Work order =
Copy the lines exactly. Begin at the first line of the data and stop after the line with "L092.3 | 2.55".

START Records supplied
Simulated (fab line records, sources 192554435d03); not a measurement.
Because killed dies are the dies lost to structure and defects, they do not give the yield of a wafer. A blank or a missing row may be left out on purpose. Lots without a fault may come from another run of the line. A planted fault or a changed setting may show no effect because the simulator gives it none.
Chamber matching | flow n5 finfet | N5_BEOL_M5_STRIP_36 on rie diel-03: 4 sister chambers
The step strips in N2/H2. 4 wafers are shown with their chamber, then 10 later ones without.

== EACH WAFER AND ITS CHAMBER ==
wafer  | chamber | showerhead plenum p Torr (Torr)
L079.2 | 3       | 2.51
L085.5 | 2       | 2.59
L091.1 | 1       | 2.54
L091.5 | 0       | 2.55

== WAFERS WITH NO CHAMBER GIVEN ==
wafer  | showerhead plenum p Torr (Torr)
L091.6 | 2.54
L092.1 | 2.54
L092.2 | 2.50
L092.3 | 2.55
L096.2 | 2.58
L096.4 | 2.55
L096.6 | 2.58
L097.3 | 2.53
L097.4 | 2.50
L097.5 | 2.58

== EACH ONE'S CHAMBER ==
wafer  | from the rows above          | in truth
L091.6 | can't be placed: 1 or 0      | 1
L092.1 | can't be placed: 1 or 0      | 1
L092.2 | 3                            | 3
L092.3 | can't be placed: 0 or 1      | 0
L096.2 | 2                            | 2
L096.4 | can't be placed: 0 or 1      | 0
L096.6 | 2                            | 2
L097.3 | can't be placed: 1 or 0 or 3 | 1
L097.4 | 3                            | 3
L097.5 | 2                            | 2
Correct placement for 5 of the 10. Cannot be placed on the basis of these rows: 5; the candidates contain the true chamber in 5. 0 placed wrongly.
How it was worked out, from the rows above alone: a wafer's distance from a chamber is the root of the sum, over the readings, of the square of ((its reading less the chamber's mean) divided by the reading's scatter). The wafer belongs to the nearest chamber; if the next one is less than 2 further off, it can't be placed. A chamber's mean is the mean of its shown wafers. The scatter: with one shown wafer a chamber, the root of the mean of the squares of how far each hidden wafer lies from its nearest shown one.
END Records supplied

Expected answer =
Simulated (fab line records, sources 192554435d03); not a measurement.
Because killed dies are the dies lost to structure and defects, they do not give the yield of a wafer. A blank or a missing row may be left out on purpose. Lots without a fault may come from another run of the line. A planted fault or a changed setting may show no effect because the simulator gives it none.
Chamber matching | flow n5 finfet | N5_BEOL_M5_STRIP_36 on rie diel-03: 4 sister chambers
The step strips in N2/H2. 4 wafers are shown with their chamber, then 10 later ones without.

== EACH WAFER AND ITS CHAMBER ==
wafer  | chamber | showerhead plenum p Torr (Torr)
L079.2 | 3       | 2.51
L085.5 | 2       | 2.59
L091.1 | 1       | 2.54
L091.5 | 0       | 2.55

== WAFERS WITH NO CHAMBER GIVEN ==
wafer  | showerhead plenum p Torr (Torr)
L091.6 | 2.54
L092.1 | 2.54
L092.2 | 2.50
L092.3 | 2.55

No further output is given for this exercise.